ACTIVITY: What you return should be the full listing, exactly as given.

============================================================

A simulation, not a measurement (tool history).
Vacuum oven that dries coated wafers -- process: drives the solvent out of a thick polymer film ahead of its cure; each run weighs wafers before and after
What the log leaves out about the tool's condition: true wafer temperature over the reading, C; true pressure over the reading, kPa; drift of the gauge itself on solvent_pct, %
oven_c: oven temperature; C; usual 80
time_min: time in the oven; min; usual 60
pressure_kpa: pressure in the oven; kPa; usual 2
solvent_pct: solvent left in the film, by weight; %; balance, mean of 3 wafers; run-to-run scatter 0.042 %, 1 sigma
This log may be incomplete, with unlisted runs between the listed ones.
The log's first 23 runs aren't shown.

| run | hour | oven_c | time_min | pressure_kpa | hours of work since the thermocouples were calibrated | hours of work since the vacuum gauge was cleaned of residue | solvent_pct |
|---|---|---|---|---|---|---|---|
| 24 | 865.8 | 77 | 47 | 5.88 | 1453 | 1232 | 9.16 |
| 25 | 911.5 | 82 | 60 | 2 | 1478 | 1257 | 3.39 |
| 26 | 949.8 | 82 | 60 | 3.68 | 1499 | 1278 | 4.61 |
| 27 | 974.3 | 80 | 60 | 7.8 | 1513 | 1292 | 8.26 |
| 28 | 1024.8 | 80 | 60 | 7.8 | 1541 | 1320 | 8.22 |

============================================================

WRITTEN SOLUTION:
A simulation, not a measurement (tool history).
Vacuum oven that dries coated wafers -- process: drives the solvent out of a thick polymer film ahead of its cure; each run weighs wafers before and after
What the log leaves out about the tool's condition: true wafer temperature over the reading, C; true pressure over the reading, kPa; drift of the gauge itself on solvent_pct, %
oven_c: oven temperature; C; usual 80
time_min: time in the oven; min; usual 60
pressure_kpa: pressure in the oven; kPa; usual 2
solvent_pct: solvent left in the film, by weight; %; balance, mean of 3 wafers; run-to-run scatter 0.042 %, 1 sigma
This log may be incomplete, with unlisted runs between the listed ones.
The log's first 23 runs aren't shown.

| run | hour | oven_c | time_min | pressure_kpa | hours of work since the thermocouples were calibrated | hours of work since the vacuum gauge was cleaned of residue | solvent_pct |
|---|---|---|---|---|---|---|---|
| 24 | 865.8 | 77 | 47 | 5.88 | 1453 | 1232 | 9.16 |
| 25 | 911.5 | 82 | 60 | 2 | 1478 | 1257 | 3.39 |
| 26 | 949.8 | 82 | 60 | 3.68 | 1499 | 1278 | 4.61 |
| 27 | 974.3 | 80 | 60 | 7.8 | 1513 | 1292 | 8.26 |
| 28 | 1024.8 | 80 | 60 | 7.8 | 1541 | 1320 | 8.22 |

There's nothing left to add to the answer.